**Data listing**
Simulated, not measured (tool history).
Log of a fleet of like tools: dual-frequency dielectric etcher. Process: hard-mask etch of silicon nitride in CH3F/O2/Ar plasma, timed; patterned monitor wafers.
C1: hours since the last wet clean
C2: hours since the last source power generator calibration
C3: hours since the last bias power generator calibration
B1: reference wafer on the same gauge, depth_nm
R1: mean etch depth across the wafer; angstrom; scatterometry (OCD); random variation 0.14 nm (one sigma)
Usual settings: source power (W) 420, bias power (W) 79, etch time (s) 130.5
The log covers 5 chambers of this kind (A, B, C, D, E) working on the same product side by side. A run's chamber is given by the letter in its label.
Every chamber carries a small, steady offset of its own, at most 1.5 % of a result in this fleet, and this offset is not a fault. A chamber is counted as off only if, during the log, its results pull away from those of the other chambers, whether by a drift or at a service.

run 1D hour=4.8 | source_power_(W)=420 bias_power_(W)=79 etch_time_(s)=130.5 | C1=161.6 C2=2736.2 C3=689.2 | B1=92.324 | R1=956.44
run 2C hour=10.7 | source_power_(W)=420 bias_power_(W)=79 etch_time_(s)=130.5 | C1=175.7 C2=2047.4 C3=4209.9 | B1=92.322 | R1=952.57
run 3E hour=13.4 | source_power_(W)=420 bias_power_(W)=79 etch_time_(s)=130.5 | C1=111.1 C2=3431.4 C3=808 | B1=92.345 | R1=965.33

**Work request**
The whole of the data must be given back word for word.

**Exercise output**
Simulated, not measured (tool history).
Log of a fleet of like tools: dual-frequency dielectric etcher. Process: hard-mask etch of silicon nitride in CH3F/O2/Ar plasma, timed; patterned monitor wafers.
C1: hours since the last wet clean
C2: hours since the last source power generator calibration
C3: hours since the last bias power generator calibration
B1: reference wafer on the same gauge, depth_nm
R1: mean etch depth across the wafer; angstrom; scatterometry (OCD); random variation 0.14 nm (one sigma)
Usual settings: source power (W) 420, bias power (W) 79, etch time (s) 130.5
The log covers 5 chambers of this kind (A, B, C, D, E) working on the same product side by side. A run's chamber is given by the letter in its label.
Every chamber carries a small, steady offset of its own, at most 1.5 % of a result in this fleet, and this offset is not a fault. A chamber is counted as off only if, during the log, its results pull away from those of the other chambers, whether by a drift or at a service.

run 1D hour=4.8 | source_power_(W)=420 bias_power_(W)=79 etch_time_(s)=130.5 | C1=161.6 C2=2736.2 C3=689.2 | B1=92.324 | R1=956.44
run 2C hour=10.7 | source_power_(W)=420 bias_power_(W)=79 etch_time_(s)=130.5 | C1=175.7 C2=2047.4 C3=4209.9 | B1=92.322 | R1=952.57
run 3E hour=13.4 | source_power_(W)=420 bias_power_(W)=79 etch_time_(s)=130.5 | C1=111.1 C2=3431.4 C3=808 | B1=92.345 | R1=965.33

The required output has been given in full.